══ Data records

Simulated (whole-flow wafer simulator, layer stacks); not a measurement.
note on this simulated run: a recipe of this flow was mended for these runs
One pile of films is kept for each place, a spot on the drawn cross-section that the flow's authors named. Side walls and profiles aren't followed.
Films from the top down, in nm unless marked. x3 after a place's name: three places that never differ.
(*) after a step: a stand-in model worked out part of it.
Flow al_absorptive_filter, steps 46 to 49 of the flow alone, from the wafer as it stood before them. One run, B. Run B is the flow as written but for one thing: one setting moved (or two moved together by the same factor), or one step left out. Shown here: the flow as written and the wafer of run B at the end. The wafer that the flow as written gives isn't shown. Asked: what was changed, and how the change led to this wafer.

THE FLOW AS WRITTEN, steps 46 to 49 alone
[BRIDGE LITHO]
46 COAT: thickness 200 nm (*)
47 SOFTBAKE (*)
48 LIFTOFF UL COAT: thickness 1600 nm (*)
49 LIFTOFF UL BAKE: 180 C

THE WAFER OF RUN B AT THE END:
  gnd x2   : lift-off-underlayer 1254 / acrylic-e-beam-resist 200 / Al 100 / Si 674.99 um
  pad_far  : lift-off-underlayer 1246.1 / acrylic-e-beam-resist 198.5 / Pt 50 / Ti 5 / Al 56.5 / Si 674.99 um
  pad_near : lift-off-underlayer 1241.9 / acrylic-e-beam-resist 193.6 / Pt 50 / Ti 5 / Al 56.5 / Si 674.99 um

════

**Activity:** Print the entire listing above once more, with nothing changed.

**Task response:**
Simulated (whole-flow wafer simulator, layer stacks); not a measurement.
note on this simulated run: a recipe of this flow was mended for these runs
One pile of films is kept for each place, a spot on the drawn cross-section that the flow's authors named. Side walls and profiles aren't followed.
Films from the top down, in nm unless marked. x3 after a place's name: three places that never differ.
(*) after a step: a stand-in model worked out part of it.
Flow al_absorptive_filter, steps 46 to 49 of the flow alone, from the wafer as it stood before them. One run, B. Run B is the flow as written but for one thing: one setting moved (or two moved together by the same factor), or one step left out. Shown here: the flow as written and the wafer of run B at the end. The wafer that the flow as written gives isn't shown. Asked: what was changed, and how the change led to this wafer.

THE FLOW AS WRITTEN, steps 46 to 49 alone
[BRIDGE LITHO]
46 COAT: thickness 200 nm (*)
47 SOFTBAKE (*)
48 LIFTOFF UL COAT: thickness 1600 nm (*)
49 LIFTOFF UL BAKE: 180 C

THE WAFER OF RUN B AT THE END:
  gnd x2   : lift-off-underlayer 1254 / acrylic-e-beam-resist 200 / Al 100 / Si 674.99 um
  pad_far  : lift-off-underlayer 1246.1 / acrylic-e-beam-resist 198.5 / Pt 50 / Ti 5 / Al 56.5 / Si 674.99 um
  pad_near : lift-off-underlayer 1241.9 / acrylic-e-beam-resist 193.6 / Pt 50 / Ti 5 / Al 56.5 / Si 674.99 um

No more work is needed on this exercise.